> **Extracted information**:
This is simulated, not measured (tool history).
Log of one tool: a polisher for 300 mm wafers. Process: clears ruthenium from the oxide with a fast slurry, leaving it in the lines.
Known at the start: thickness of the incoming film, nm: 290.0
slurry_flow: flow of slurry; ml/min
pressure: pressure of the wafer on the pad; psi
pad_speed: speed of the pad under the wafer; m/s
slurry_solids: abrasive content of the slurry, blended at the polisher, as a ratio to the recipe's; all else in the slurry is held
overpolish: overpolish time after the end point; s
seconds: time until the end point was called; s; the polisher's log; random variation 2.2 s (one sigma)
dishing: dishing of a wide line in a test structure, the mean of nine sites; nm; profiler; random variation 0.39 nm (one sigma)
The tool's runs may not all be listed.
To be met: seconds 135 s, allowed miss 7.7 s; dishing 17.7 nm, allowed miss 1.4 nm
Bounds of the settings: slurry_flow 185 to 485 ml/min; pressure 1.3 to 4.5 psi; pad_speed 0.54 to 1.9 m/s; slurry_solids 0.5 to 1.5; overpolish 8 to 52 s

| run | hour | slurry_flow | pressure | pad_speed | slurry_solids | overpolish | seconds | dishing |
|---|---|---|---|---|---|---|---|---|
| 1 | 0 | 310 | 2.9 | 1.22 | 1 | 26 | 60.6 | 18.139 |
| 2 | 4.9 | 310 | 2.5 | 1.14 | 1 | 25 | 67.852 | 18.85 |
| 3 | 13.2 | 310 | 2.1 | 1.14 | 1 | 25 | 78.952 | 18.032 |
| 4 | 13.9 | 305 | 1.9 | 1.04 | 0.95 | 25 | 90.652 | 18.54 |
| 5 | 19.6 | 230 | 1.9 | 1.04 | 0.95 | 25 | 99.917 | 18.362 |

> **Required action**:
Copy, exactly and only, the lines above that begin with the one containing "67.852 | 18.85 |" and finish with the one containing "90.652 | 18.54 |".

> **Response area**:
| 2 | 4.9 | 310 | 2.5 | 1.14 | 1 | 25 | 67.852 | 18.85 |
| 3 | 13.2 | 310 | 2.1 | 1.14 | 1 | 25 | 78.952 | 18.032 |
| 4 | 13.9 | 305 | 1.9 | 1.04 | 0.95 | 25 | 90.652 | 18.54 |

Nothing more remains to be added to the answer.